Data supplied.
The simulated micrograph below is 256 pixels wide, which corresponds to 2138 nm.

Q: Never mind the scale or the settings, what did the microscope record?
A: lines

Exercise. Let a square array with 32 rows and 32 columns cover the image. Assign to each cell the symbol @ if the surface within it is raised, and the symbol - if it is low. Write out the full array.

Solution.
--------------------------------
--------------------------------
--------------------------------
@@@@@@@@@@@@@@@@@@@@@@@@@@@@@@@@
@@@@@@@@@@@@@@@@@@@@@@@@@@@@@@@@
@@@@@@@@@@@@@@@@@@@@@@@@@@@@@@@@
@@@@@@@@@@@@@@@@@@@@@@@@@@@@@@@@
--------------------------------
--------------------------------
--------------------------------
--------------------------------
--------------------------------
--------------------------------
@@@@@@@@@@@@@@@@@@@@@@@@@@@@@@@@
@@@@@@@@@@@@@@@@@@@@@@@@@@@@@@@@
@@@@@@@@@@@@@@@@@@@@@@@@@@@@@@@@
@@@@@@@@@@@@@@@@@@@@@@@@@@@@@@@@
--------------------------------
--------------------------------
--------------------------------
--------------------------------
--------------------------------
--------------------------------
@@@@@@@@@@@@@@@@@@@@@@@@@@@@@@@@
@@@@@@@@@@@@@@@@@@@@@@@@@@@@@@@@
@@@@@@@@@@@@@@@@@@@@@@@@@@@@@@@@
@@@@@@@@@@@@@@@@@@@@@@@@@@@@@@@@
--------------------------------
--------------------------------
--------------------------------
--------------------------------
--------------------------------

Exercise. Find where the line with "Q: Never mind" sits in the material above, then copy exactly from it through the line with "Exercise. Let a". Add no other line.

Your solution.
Q: Never mind the scale or the settings, what did the microscope record?
A: lines

Exercise. Let a square array with 32 rows and 32 columns cover the image. Assign to each cell the symbol @ if the surface within it is raised, and the symbol - if it is low. Write out the full array.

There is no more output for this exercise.